• **Entries provided**:
........
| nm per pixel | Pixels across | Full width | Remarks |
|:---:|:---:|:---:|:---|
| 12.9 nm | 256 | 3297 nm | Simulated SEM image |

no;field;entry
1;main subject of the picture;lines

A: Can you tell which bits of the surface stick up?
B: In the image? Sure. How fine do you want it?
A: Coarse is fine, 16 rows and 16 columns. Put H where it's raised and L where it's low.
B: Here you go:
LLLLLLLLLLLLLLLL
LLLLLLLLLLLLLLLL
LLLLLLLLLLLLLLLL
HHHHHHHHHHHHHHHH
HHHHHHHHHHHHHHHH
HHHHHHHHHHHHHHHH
........

• **Work item**: Make a precise copy of the records in their entirety.

• **Task result**:
| nm per pixel | Pixels across | Full width | Remarks |
|:---:|:---:|:---:|:---|
| 12.9 nm | 256 | 3297 nm | Simulated SEM image |

no;field;entry
1;main subject of the picture;lines

A: Can you tell which bits of the surface stick up?
B: In the image? Sure. How fine do you want it?
A: Coarse is fine, 16 rows and 16 columns. Put H where it's raised and L where it's low.
B: Here you go:
LLLLLLLLLLLLLLLL
LLLLLLLLLLLLLLLL
LLLLLLLLLLLLLLLL
HHHHHHHHHHHHHHHH
HHHHHHHHHHHHHHHH
HHHHHHHHHHHHHHHH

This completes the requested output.